▶ **WORK TASK**: Every line from the beginning of the data through the line containing "Prior information: film" should be reproduced exactly, and no further lines should be output.

▶ **INFORMATION PROVIDED**:
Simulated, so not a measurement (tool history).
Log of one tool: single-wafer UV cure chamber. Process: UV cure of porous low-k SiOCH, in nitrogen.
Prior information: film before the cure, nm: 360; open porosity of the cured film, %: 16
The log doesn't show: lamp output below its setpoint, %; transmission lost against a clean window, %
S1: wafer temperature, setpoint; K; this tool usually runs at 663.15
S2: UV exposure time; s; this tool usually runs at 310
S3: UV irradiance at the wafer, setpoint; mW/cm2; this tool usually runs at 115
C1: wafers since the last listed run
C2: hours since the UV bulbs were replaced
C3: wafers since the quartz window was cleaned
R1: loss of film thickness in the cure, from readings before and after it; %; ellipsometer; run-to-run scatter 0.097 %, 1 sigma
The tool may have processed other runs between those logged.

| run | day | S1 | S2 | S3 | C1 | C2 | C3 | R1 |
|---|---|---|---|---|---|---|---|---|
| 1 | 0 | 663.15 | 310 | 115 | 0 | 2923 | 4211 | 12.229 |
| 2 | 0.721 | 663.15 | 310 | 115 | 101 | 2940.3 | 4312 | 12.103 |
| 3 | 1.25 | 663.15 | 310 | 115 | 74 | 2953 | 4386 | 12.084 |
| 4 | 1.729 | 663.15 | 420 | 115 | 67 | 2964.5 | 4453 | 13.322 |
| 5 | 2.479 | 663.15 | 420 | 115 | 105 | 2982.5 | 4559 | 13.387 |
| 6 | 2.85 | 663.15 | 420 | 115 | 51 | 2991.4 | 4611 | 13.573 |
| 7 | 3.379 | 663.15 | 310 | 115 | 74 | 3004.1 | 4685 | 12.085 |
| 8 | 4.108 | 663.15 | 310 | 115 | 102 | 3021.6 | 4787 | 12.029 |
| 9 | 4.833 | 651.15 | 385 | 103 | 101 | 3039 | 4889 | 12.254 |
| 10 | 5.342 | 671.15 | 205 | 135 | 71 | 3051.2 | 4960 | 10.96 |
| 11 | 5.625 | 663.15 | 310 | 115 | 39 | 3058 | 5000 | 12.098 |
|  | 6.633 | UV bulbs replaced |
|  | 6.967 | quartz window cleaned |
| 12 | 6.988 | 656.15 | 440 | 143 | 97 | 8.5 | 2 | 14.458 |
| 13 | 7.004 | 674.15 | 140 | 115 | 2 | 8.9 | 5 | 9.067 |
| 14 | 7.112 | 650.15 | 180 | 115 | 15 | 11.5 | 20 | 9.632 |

▶ **EXERCISE SOLUTION**:
Simulated, so not a measurement (tool history).
Log of one tool: single-wafer UV cure chamber. Process: UV cure of porous low-k SiOCH, in nitrogen.
Prior information: film before the cure, nm: 360; open porosity of the cured film, %: 16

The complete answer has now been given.